| Work task |
Retype exactly the lines below, beginning with the first and ending with the line where "Unit conventions: liquid_c" appears.

| Data provided |
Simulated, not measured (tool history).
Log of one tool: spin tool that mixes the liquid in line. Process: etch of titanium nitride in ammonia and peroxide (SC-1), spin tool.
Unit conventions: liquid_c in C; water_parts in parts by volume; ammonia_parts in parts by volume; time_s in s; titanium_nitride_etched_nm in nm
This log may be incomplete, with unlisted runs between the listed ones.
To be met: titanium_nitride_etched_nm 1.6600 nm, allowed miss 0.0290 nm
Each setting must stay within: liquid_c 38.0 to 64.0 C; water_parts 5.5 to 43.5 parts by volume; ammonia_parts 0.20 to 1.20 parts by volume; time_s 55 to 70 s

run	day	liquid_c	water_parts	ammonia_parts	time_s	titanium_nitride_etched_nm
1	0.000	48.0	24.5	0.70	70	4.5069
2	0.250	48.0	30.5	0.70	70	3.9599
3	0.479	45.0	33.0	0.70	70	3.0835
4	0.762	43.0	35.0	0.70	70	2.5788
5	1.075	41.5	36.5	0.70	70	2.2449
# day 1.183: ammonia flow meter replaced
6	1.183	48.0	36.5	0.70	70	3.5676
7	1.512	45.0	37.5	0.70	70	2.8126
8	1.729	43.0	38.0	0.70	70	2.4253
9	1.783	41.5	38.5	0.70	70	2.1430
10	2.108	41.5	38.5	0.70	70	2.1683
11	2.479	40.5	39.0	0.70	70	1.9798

| Your solution |
Simulated, not measured (tool history).
Log of one tool: spin tool that mixes the liquid in line. Process: etch of titanium nitride in ammonia and peroxide (SC-1), spin tool.
Unit conventions: liquid_c in C; water_parts in parts by volume; ammonia_parts in parts by volume; time_s in s; titanium_nitride_etched_nm in nm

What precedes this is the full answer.